Would you please return the lines of the entries below starting at the line that has "run 5B hour=35.9" and ending at the line that has "run 11C hour=78.8", both included, exactly as they are?

+++++

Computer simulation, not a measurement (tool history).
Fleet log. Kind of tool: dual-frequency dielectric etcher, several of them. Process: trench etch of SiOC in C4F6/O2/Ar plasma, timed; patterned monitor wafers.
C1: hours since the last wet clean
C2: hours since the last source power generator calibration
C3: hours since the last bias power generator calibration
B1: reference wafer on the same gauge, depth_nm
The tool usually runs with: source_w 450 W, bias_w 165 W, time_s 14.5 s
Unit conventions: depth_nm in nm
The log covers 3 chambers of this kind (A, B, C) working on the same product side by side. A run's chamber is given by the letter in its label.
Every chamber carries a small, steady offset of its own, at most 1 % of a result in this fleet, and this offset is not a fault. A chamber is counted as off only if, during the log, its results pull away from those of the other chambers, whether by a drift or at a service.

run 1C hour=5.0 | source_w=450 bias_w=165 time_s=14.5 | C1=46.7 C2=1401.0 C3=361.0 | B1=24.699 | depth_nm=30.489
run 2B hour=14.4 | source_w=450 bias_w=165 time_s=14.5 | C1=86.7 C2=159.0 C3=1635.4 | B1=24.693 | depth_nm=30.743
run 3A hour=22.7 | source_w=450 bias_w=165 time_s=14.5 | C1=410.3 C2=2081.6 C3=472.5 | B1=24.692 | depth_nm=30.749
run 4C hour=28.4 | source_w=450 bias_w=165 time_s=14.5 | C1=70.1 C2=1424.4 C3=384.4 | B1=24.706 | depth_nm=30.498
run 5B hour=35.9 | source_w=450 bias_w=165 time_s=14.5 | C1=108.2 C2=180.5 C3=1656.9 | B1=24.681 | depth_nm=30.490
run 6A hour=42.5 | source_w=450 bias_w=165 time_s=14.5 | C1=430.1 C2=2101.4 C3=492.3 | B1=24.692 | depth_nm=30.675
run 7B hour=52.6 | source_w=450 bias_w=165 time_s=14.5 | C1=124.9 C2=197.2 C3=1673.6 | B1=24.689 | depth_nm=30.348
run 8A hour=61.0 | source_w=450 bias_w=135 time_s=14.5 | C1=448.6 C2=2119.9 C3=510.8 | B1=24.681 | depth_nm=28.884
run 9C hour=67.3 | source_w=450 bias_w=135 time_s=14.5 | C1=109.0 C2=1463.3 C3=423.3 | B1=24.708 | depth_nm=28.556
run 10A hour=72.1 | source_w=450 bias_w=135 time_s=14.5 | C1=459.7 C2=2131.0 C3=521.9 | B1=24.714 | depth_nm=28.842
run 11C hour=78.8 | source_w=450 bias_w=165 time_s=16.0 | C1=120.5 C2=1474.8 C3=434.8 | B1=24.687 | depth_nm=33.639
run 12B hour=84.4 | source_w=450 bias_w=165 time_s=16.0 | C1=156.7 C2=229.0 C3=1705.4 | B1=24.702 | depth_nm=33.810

+++++

TASK RESULT »
run 5B hour=35.9 | source_w=450 bias_w=165 time_s=14.5 | C1=108.2 C2=180.5 C3=1656.9 | B1=24.681 | depth_nm=30.490
run 6A hour=42.5 | source_w=450 bias_w=165 time_s=14.5 | C1=430.1 C2=2101.4 C3=492.3 | B1=24.692 | depth_nm=30.675
run 7B hour=52.6 | source_w=450 bias_w=165 time_s=14.5 | C1=124.9 C2=197.2 C3=1673.6 | B1=24.689 | depth_nm=30.348
run 8A hour=61.0 | source_w=450 bias_w=135 time_s=14.5 | C1=448.6 C2=2119.9 C3=510.8 | B1=24.681 | depth_nm=28.884
run 9C hour=67.3 | source_w=450 bias_w=135 time_s=14.5 | C1=109.0 C2=1463.3 C3=423.3 | B1=24.708 | depth_nm=28.556
run 10A hour=72.1 | source_w=450 bias_w=135 time_s=14.5 | C1=459.7 C2=2131.0 C3=521.9 | B1=24.714 | depth_nm=28.842
run 11C hour=78.8 | source_w=450 bias_w=165 time_s=16.0 | C1=120.5 C2=1474.8 C3=434.8 | B1=24.687 | depth_nm=33.639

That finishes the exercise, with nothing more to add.